Task item:
Give back an exact copy of the lines below, from the first through the line with "2. WHAT IT IS AND WHAT IT IS NOT"; please stop there.

Extracted material:
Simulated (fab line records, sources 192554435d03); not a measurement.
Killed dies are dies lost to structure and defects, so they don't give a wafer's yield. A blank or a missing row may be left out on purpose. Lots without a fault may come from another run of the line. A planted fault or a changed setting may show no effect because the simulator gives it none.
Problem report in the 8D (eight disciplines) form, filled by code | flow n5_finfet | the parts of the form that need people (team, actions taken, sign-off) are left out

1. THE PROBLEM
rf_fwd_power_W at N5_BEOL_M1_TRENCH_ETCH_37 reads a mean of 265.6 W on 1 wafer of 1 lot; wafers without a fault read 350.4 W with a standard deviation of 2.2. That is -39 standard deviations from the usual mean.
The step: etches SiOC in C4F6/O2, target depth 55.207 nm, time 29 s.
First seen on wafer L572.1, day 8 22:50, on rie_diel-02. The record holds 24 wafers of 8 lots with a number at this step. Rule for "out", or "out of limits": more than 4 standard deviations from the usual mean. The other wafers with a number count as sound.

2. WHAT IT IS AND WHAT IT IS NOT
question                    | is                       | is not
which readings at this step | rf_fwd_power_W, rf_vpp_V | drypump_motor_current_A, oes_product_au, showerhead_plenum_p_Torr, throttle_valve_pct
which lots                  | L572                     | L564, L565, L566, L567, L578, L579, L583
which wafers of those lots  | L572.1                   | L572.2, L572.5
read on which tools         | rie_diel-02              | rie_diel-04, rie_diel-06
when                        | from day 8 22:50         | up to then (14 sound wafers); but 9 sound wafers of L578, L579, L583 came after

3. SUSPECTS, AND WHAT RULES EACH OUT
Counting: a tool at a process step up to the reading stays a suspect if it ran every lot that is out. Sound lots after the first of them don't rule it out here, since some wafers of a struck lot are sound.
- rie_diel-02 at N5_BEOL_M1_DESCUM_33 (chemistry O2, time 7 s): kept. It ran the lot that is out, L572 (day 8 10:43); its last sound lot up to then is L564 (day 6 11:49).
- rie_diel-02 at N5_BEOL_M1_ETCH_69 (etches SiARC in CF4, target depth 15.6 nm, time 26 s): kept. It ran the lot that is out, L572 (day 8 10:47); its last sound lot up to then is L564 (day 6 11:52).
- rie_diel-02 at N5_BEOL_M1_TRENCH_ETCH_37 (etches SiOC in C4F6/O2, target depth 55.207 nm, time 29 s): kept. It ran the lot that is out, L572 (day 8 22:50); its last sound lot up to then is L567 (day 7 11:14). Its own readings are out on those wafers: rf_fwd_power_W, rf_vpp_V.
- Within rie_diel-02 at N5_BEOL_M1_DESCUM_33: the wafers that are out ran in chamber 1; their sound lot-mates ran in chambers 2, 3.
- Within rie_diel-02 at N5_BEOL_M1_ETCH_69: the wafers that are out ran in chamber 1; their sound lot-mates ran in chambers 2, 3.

Task response:
Simulated (fab line records, sources 192554435d03); not a measurement.
Killed dies are dies lost to structure and defects, so they don't give a wafer's yield. A blank or a missing row may be left out on purpose. Lots without a fault may come from another run of the line. A planted fault or a changed setting may show no effect because the simulator gives it none.
Problem report in the 8D (eight disciplines) form, filled by code | flow n5_finfet | the parts of the form that need people (team, actions taken, sign-off) are left out

1. THE PROBLEM
rf_fwd_power_W at N5_BEOL_M1_TRENCH_ETCH_37 reads a mean of 265.6 W on 1 wafer of 1 lot; wafers without a fault read 350.4 W with a standard deviation of 2.2. That is -39 standard deviations from the usual mean.
The step: etches SiOC in C4F6/O2, target depth 55.207 nm, time 29 s.
First seen on wafer L572.1, day 8 22:50, on rie_diel-02. The record holds 24 wafers of 8 lots with a number at this step. Rule for "out", or "out of limits": more than 4 standard deviations from the usual mean. The other wafers with a number count as sound.

2. WHAT IT IS AND WHAT IT IS NOT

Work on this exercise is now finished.